#### ASSIGNED TASK:
Output each line of the data word for word, from the first through the line that holds "each wafer at", and leave off whatever follows.

-=-=-=-=-
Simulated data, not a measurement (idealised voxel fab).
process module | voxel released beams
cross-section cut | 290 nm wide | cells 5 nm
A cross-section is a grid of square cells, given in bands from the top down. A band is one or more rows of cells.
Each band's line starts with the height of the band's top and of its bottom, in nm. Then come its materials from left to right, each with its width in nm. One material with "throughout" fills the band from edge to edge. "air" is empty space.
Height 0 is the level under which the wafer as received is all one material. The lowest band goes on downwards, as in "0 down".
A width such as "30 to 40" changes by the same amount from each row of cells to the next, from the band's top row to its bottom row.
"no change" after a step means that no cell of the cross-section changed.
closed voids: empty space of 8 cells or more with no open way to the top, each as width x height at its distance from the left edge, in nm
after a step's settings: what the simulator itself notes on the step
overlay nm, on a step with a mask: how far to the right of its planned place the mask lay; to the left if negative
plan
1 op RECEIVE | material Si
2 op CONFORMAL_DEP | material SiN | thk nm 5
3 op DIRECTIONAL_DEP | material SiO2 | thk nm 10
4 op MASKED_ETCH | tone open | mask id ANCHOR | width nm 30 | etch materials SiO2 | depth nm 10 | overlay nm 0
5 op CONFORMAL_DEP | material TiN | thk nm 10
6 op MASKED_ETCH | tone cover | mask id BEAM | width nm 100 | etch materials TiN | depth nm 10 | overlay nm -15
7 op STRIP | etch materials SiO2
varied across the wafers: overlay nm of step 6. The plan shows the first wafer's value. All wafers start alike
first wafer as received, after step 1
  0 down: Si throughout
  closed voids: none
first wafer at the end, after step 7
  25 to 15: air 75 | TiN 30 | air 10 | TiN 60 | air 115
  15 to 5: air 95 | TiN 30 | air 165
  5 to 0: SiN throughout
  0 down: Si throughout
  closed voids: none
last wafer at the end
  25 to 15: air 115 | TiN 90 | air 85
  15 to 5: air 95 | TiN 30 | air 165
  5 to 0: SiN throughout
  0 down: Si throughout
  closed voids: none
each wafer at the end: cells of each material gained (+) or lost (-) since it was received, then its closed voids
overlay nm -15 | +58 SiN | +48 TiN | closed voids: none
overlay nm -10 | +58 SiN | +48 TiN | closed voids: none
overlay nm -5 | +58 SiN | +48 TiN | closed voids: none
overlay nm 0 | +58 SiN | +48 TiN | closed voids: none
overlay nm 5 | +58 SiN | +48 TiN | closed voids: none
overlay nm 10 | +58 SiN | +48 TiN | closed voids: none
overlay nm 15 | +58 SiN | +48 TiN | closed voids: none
-=-=-=-=-

#### ANSWER SECTION:
Simulated data, not a measurement (idealised voxel fab).
process module | voxel released beams
cross-section cut | 290 nm wide | cells 5 nm
A cross-section is a grid of square cells, given in bands from the top down. A band is one or more rows of cells.
Each band's line starts with the height of the band's top and of its bottom, in nm. Then come its materials from left to right, each with its width in nm. One material with "throughout" fills the band from edge to edge. "air" is empty space.
Height 0 is the level under which the wafer as received is all one material. The lowest band goes on downwards, as in "0 down".
A width such as "30 to 40" changes by the same amount from each row of cells to the next, from the band's top row to its bottom row.
"no change" after a step means that no cell of the cross-section changed.
closed voids: empty space of 8 cells or more with no open way to the top, each as width x height at its distance from the left edge, in nm
after a step's settings: what the simulator itself notes on the step
overlay nm, on a step with a mask: how far to the right of its planned place the mask lay; to the left if negative
plan
1 op RECEIVE | material Si
2 op CONFORMAL_DEP | material SiN | thk nm 5
3 op DIRECTIONAL_DEP | material SiO2 | thk nm 10
4 op MASKED_ETCH | tone open | mask id ANCHOR | width nm 30 | etch materials SiO2 | depth nm 10 | overlay nm 0
5 op CONFORMAL_DEP | material TiN | thk nm 10
6 op MASKED_ETCH | tone cover | mask id BEAM | width nm 100 | etch materials TiN | depth nm 10 | overlay nm -15
7 op STRIP | etch materials SiO2
varied across the wafers: overlay nm of step 6. The plan shows the first wafer's value. All wafers start alike
first wafer as received, after step 1
  0 down: Si throughout
  closed voids: none
first wafer at the end, after step 7
  25 to 15: air 75 | TiN 30 | air 10 | TiN 60 | air 115
  15 to 5: air 95 | TiN 30 | air 165
  5 to 0: SiN throughout
  0 down: Si throughout
  closed voids: none
last wafer at the end
  25 to 15: air 115 | TiN 90 | air 85
  15 to 5: air 95 | TiN 30 | air 165
  5 to 0: SiN throughout
  0 down: Si throughout
  closed voids: none
each wafer at the end: cells of each material gained (+) or lost (-) since it was received, then its closed voids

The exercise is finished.